● **Requirement**: One part of the entries below is wanted: the lines from the one containing "You're looking at" through the one containing "When a width". Write those out exactly and nothing else.

● **Given entries**:
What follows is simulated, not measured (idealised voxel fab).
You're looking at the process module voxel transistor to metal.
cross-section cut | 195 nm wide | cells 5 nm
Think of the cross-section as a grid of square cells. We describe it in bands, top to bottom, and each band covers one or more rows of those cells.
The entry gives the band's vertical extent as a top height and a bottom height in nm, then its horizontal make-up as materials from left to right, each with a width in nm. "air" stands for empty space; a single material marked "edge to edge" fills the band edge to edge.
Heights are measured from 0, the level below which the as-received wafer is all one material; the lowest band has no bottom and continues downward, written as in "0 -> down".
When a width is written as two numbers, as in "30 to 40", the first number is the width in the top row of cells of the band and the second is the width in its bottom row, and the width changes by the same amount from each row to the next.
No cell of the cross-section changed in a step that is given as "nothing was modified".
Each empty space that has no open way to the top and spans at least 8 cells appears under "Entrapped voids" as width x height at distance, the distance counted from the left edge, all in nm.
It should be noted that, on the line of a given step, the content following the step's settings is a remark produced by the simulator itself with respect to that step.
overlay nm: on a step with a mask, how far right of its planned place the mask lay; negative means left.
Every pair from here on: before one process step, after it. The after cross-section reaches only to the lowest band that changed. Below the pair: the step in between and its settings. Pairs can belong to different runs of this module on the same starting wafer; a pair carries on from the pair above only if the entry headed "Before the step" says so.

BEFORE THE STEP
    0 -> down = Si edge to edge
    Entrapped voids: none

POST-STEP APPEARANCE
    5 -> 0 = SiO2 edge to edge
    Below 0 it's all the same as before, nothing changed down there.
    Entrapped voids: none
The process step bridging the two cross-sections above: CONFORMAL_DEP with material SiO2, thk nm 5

● **Reply**:
You're looking at the process module voxel transistor to metal.
cross-section cut | 195 nm wide | cells 5 nm
Think of the cross-section as a grid of square cells. We describe it in bands, top to bottom, and each band covers one or more rows of those cells.
The entry gives the band's vertical extent as a top height and a bottom height in nm, then its horizontal make-up as materials from left to right, each with a width in nm. "air" stands for empty space; a single material marked "edge to edge" fills the band edge to edge.
Heights are measured from 0, the level below which the as-received wafer is all one material; the lowest band has no bottom and continues downward, written as in "0 -> down".
When a width is written as two numbers, as in "30 to 40", the first number is the width in the top row of cells of the band and the second is the width in its bottom row, and the width changes by the same amount from each row to the next.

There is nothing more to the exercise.